TASK ITEM: Copy out each line from the start of the material below until the line with "DDDDDDUDDDDDDDDDDDDDDDDUUDDDDDDD", that line included.

[[ INFORMATION GIVEN, beginning ]]
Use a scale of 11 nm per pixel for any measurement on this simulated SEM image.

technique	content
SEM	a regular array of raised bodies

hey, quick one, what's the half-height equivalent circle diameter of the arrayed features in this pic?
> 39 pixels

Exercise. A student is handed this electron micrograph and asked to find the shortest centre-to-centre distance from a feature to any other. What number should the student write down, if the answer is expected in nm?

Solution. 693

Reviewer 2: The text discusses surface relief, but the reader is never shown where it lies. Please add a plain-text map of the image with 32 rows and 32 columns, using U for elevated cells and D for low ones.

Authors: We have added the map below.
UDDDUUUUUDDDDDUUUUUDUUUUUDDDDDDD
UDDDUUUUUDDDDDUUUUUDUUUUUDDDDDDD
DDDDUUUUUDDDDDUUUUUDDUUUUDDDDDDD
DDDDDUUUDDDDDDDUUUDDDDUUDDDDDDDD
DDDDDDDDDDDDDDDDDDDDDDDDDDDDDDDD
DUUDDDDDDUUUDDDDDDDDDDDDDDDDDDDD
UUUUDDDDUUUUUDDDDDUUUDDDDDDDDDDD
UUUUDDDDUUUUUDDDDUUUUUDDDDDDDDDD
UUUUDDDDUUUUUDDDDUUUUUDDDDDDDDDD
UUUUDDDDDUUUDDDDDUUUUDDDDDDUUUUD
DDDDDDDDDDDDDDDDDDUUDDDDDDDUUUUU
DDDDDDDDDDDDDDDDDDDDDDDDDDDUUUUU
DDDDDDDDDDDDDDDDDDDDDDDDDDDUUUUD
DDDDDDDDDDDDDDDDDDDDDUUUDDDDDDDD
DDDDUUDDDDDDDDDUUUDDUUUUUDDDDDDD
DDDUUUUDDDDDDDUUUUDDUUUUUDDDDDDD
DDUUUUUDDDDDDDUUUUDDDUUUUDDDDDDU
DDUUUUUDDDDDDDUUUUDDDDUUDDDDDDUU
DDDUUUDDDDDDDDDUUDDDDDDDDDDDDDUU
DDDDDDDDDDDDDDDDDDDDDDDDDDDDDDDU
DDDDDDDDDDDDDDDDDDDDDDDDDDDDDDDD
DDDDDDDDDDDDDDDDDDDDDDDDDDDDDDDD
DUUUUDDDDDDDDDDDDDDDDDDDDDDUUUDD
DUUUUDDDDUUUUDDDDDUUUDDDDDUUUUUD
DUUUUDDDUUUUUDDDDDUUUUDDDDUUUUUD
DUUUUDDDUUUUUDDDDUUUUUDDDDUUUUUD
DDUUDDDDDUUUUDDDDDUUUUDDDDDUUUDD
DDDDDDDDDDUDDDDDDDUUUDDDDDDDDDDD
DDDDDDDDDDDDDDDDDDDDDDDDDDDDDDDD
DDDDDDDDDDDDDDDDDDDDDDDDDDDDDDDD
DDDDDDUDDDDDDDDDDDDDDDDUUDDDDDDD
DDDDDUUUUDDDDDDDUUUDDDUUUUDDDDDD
[[ INFORMATION GIVEN, end ]]

TASK OUTPUT:
Use a scale of 11 nm per pixel for any measurement on this simulated SEM image.

technique	content
SEM	a regular array of raised bodies

hey, quick one, what's the half-height equivalent circle diameter of the arrayed features in this pic?
> 39 pixels

Exercise. A student is handed this electron micrograph and asked to find the shortest centre-to-centre distance from a feature to any other. What number should the student write down, if the answer is expected in nm?

Solution. 693

Reviewer 2: The text discusses surface relief, but the reader is never shown where it lies. Please add a plain-text map of the image with 32 rows and 32 columns, using U for elevated cells and D for low ones.

Authors: We have added the map below.
UDDDUUUUUDDDDDUUUUUDUUUUUDDDDDDD
UDDDUUUUUDDDDDUUUUUDUUUUUDDDDDDD
DDDDUUUUUDDDDDUUUUUDDUUUUDDDDDDD
DDDDDUUUDDDDDDDUUUDDDDUUDDDDDDDD
DDDDDDDDDDDDDDDDDDDDDDDDDDDDDDDD
DUUDDDDDDUUUDDDDDDDDDDDDDDDDDDDD
UUUUDDDDUUUUUDDDDDUUUDDDDDDDDDDD
UUUUDDDDUUUUUDDDDUUUUUDDDDDDDDDD
UUUUDDDDUUUUUDDDDUUUUUDDDDDDDDDD
UUUUDDDDDUUUDDDDDUUUUDDDDDDUUUUD
DDDDDDDDDDDDDDDDDDUUDDDDDDDUUUUU
DDDDDDDDDDDDDDDDDDDDDDDDDDDUUUUU
DDDDDDDDDDDDDDDDDDDDDDDDDDDUUUUD
DDDDDDDDDDDDDDDDDDDDDUUUDDDDDDDD
DDDDUUDDDDDDDDDUUUDDUUUUUDDDDDDD
DDDUUUUDDDDDDDUUUUDDUUUUUDDDDDDD
DDUUUUUDDDDDDDUUUUDDDUUUUDDDDDDU
DDUUUUUDDDDDDDUUUUDDDDUUDDDDDDUU
DDDUUUDDDDDDDDDUUDDDDDDDDDDDDDUU
DDDDDDDDDDDDDDDDDDDDDDDDDDDDDDDU
DDDDDDDDDDDDDDDDDDDDDDDDDDDDDDDD
DDDDDDDDDDDDDDDDDDDDDDDDDDDDDDDD
DUUUUDDDDDDDDDDDDDDDDDDDDDDUUUDD
DUUUUDDDDUUUUDDDDDUUUDDDDDUUUUUD
DUUUUDDDUUUUUDDDDDUUUUDDDDUUUUUD
DUUUUDDDUUUUUDDDDUUUUUDDDDUUUUUD
DDUUDDDDDUUUUDDDDDUUUUDDDDDUUUDD
DDDDDDDDDDUDDDDDDDUUUDDDDDDDDDDD
DDDDDDDDDDDDDDDDDDDDDDDDDDDDDDDD
DDDDDDDDDDDDDDDDDDDDDDDDDDDDDDDD
DDDDDDUDDDDDDDDDDDDDDDDUUDDDDDDD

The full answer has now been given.